- [Extracted records]:
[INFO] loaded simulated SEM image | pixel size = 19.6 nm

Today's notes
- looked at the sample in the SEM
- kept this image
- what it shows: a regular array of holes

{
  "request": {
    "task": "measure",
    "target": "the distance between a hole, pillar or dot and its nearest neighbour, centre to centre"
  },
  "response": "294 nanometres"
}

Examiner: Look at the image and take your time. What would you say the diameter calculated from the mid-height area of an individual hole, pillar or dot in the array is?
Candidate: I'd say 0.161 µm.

- [Action item]: The entries above should be set down again exactly as they appear.

- [Written solution]:
[INFO] loaded simulated SEM image | pixel size = 19.6 nm

Today's notes
- looked at the sample in the SEM
- kept this image
- what it shows: a regular array of holes

{
  "request": {
    "task": "measure",
    "target": "the distance between a hole, pillar or dot and its nearest neighbour, centre to centre"
  },
  "response": "294 nanometres"
}

Examiner: Look at the image and take your time. What would you say the diameter calculated from the mid-height area of an individual hole, pillar or dot in the array is?
Candidate: I'd say 0.161 µm.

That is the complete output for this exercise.